+++

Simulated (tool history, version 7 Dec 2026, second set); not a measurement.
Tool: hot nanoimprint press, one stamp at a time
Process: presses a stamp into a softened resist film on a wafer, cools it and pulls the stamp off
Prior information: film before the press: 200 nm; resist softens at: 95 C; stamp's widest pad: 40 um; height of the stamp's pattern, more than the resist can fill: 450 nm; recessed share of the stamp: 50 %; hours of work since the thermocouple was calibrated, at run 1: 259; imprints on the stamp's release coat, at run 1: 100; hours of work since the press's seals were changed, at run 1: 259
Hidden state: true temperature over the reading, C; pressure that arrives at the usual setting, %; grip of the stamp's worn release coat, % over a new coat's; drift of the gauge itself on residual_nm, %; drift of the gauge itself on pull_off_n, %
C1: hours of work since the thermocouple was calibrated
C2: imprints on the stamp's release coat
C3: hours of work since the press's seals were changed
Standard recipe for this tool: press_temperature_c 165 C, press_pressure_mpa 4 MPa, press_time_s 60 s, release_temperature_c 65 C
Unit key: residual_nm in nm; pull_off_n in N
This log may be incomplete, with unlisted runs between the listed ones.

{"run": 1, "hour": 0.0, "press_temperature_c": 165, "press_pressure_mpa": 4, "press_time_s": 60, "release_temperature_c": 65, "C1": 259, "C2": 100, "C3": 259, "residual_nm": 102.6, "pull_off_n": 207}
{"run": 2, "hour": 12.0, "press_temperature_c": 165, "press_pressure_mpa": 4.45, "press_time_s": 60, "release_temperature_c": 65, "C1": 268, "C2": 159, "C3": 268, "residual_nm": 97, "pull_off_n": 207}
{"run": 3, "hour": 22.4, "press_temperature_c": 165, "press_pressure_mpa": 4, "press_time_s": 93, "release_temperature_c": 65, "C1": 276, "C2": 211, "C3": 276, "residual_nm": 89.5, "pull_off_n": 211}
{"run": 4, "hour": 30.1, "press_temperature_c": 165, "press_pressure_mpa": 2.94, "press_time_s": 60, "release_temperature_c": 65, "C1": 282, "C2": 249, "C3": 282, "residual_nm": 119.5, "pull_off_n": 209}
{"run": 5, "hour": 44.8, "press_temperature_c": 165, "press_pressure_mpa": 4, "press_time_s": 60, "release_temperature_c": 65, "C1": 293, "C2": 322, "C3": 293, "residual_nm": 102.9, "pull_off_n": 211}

+++

### Task item
Take the lines from the top of the data through the one that contains "Process: presses a" and copy them exactly, leaving out every line after it.

### Answer section
Simulated (tool history, version 7 Dec 2026, second set); not a measurement.
Tool: hot nanoimprint press, one stamp at a time
Process: presses a stamp into a softened resist film on a wafer, cools it and pulls the stamp off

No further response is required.